###

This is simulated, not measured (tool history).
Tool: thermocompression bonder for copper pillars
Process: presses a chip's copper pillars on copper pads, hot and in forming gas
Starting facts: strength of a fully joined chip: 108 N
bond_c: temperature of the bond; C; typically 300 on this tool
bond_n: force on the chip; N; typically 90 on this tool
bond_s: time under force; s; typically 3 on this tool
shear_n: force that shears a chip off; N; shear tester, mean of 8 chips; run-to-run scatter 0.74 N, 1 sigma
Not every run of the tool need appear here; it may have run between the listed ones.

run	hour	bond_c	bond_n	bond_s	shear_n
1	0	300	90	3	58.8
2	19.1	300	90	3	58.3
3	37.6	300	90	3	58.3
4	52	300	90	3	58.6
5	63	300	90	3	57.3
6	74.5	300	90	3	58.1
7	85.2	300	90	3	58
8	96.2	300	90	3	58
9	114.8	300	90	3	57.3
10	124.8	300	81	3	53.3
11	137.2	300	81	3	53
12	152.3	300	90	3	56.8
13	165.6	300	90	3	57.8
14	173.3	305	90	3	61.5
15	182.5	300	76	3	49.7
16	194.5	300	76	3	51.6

###

WORK REQUEST:
Produce the whole listing again, exactly as it reads above.

TASK RESULT:
This is simulated, not measured (tool history).
Tool: thermocompression bonder for copper pillars
Process: presses a chip's copper pillars on copper pads, hot and in forming gas
Starting facts: strength of a fully joined chip: 108 N
bond_c: temperature of the bond; C; typically 300 on this tool
bond_n: force on the chip; N; typically 90 on this tool
bond_s: time under force; s; typically 3 on this tool
shear_n: force that shears a chip off; N; shear tester, mean of 8 chips; run-to-run scatter 0.74 N, 1 sigma
Not every run of the tool need appear here; it may have run between the listed ones.

run	hour	bond_c	bond_n	bond_s	shear_n
1	0	300	90	3	58.8
2	19.1	300	90	3	58.3
3	37.6	300	90	3	58.3
4	52	300	90	3	58.6
5	63	300	90	3	57.3
6	74.5	300	90	3	58.1
7	85.2	300	90	3	58
8	96.2	300	90	3	58
9	114.8	300	90	3	57.3
10	124.8	300	81	3	53.3
11	137.2	300	81	3	53
12	152.3	300	90	3	56.8
13	165.6	300	90	3	57.8
14	173.3	305	90	3	61.5
15	182.5	300	76	3	49.7
16	194.5	300	76	3	51.6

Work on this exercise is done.